# # #
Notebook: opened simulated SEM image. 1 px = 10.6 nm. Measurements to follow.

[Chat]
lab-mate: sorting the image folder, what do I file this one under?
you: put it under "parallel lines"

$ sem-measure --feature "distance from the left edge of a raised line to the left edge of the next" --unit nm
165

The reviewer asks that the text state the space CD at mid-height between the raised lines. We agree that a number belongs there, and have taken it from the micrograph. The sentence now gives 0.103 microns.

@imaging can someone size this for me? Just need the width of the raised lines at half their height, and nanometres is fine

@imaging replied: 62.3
# # #

- [Required action]
Set down each record again, exactly as written.

- [Exercise response]
Notebook: opened simulated SEM image. 1 px = 10.6 nm. Measurements to follow.

[Chat]
lab-mate: sorting the image folder, what do I file this one under?
you: put it under "parallel lines"

$ sem-measure --feature "distance from the left edge of a raised line to the left edge of the next" --unit nm
165

The reviewer asks that the text state the space CD at mid-height between the raised lines. We agree that a number belongs there, and have taken it from the micrograph. The sentence now gives 0.103 microns.

@imaging can someone size this for me? Just need the width of the raised lines at half their height, and nanometres is fine

@imaging replied: 62.3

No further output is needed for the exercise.